**Entries provided:**
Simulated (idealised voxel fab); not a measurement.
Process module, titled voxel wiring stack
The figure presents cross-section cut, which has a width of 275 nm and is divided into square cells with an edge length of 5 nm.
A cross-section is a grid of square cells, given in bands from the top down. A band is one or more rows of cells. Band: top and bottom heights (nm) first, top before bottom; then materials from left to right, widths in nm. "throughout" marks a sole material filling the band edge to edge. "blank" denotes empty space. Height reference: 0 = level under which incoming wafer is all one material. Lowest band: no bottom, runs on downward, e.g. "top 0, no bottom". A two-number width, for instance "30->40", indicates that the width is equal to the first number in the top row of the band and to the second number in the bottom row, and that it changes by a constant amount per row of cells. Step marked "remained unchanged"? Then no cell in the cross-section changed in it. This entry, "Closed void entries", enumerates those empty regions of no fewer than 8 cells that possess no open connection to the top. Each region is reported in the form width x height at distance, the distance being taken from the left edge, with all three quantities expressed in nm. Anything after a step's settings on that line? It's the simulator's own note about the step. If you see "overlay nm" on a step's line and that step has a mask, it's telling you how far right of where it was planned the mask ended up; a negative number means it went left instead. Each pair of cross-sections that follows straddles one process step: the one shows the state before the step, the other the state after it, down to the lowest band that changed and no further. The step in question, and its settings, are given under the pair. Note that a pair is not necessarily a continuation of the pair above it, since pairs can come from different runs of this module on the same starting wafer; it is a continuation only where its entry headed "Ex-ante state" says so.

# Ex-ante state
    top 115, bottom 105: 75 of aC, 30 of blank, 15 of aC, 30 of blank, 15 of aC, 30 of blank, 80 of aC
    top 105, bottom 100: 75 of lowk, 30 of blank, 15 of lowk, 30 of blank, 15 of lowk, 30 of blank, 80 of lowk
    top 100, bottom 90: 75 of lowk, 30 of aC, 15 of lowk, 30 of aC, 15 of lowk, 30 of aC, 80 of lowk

**Work request:** Reproduce only the lines from the top of the material through the one bearing "The figure presents", each exactly as it stands.

**Solution:**
Simulated (idealised voxel fab); not a measurement.
Process module, titled voxel wiring stack
The figure presents cross-section cut, which has a width of 275 nm and is divided into square cells with an edge length of 5 nm.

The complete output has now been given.